• **ACTIVITY**
Please copy, exactly as they appear below, the lines from the one containing "IOFF_P (nA/um): 0.22 0.20 0.16" through the one containing "DIBL_P (mV/V): 37.9 38.0 38.5".

• **RECORDS PROVIDED**
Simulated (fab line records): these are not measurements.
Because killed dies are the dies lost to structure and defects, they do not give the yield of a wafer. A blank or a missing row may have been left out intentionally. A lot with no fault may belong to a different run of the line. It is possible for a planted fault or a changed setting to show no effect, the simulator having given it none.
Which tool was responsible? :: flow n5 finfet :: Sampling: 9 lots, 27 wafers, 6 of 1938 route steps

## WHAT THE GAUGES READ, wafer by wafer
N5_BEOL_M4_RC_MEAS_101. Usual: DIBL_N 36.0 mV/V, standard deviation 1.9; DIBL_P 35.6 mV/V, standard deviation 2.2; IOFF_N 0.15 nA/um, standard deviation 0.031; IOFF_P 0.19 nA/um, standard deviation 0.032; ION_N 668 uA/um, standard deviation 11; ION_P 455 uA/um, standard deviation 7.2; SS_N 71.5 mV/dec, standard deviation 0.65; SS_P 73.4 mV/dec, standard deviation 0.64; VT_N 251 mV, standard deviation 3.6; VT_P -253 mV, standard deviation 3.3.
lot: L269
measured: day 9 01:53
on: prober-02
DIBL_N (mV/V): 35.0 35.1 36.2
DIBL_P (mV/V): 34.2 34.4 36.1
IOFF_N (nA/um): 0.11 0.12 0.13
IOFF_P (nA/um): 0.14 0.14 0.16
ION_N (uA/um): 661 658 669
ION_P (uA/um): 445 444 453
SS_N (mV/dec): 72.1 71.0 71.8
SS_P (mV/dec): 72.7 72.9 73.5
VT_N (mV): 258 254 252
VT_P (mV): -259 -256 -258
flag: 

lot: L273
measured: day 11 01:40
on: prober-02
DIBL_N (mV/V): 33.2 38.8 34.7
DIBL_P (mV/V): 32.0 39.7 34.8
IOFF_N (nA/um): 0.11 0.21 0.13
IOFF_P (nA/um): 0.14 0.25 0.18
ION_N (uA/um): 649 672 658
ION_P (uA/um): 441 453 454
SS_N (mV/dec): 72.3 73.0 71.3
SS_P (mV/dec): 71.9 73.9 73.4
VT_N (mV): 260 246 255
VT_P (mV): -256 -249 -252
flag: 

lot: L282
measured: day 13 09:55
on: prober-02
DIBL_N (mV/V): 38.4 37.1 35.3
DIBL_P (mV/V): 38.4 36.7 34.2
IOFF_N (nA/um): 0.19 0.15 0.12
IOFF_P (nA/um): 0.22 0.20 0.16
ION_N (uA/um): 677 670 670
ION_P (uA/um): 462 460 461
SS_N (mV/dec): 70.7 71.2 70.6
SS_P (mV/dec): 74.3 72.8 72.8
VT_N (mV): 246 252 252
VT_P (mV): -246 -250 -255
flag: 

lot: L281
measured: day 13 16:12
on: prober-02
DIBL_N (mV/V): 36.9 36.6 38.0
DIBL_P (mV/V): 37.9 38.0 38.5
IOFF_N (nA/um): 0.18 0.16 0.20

• **TASK SOLUTION**
IOFF_P (nA/um): 0.22 0.20 0.16
ION_N (uA/um): 677 670 670
ION_P (uA/um): 462 460 461
SS_N (mV/dec): 70.7 71.2 70.6
SS_P (mV/dec): 74.3 72.8 72.8
VT_N (mV): 246 252 252
VT_P (mV): -246 -250 -255
flag: 

lot: L281
measured: day 13 16:12
on: prober-02
DIBL_N (mV/V): 36.9 36.6 38.0
DIBL_P (mV/V): 37.9 38.0 38.5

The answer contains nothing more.